### DATASET
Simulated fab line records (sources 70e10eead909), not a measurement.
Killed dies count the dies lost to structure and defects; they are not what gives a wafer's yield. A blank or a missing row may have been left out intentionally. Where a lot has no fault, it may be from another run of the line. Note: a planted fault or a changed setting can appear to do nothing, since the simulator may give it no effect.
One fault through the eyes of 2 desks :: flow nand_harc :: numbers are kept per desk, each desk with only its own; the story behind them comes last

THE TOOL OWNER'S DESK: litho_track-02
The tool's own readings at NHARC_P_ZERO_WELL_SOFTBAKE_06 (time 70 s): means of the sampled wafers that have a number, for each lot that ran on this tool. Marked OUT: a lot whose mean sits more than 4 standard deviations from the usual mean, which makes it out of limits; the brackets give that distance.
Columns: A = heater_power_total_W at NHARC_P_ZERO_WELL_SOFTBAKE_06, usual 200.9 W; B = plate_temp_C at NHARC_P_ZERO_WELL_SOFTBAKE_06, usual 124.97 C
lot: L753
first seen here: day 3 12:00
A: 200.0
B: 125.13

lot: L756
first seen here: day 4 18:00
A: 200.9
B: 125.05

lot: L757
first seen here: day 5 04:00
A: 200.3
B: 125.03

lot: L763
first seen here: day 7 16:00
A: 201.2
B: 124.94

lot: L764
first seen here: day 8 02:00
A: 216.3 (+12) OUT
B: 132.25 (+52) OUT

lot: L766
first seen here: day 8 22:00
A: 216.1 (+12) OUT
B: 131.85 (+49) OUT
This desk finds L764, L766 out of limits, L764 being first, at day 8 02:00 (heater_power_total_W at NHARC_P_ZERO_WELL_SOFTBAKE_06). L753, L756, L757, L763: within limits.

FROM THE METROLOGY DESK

### BRIEF
Every record above has to appear again, word for word.

### EXERCISE OUTPUT
Simulated fab line records (sources 70e10eead909), not a measurement.
Killed dies count the dies lost to structure and defects; they are not what gives a wafer's yield. A blank or a missing row may have been left out intentionally. Where a lot has no fault, it may be from another run of the line. Note: a planted fault or a changed setting can appear to do nothing, since the simulator may give it no effect.
One fault through the eyes of 2 desks :: flow nand_harc :: numbers are kept per desk, each desk with only its own; the story behind them comes last

THE TOOL OWNER'S DESK: litho_track-02
The tool's own readings at NHARC_P_ZERO_WELL_SOFTBAKE_06 (time 70 s): means of the sampled wafers that have a number, for each lot that ran on this tool. Marked OUT: a lot whose mean sits more than 4 standard deviations from the usual mean, which makes it out of limits; the brackets give that distance.
Columns: A = heater_power_total_W at NHARC_P_ZERO_WELL_SOFTBAKE_06, usual 200.9 W; B = plate_temp_C at NHARC_P_ZERO_WELL_SOFTBAKE_06, usual 124.97 C
lot: L753
first seen here: day 3 12:00
A: 200.0
B: 125.13

lot: L756
first seen here: day 4 18:00
A: 200.9
B: 125.05

lot: L757
first seen here: day 5 04:00
A: 200.3
B: 125.03

lot: L763
first seen here: day 7 16:00
A: 201.2
B: 124.94

lot: L764
first seen here: day 8 02:00
A: 216.3 (+12) OUT
B: 132.25 (+52) OUT

lot: L766
first seen here: day 8 22:00
A: 216.1 (+12) OUT
B: 131.85 (+49) OUT
This desk finds L764, L766 out of limits, L764 being first, at day 8 02:00 (heater_power_total_W at NHARC_P_ZERO_WELL_SOFTBAKE_06). L753, L756, L757, L763: within limits.

FROM THE METROLOGY DESK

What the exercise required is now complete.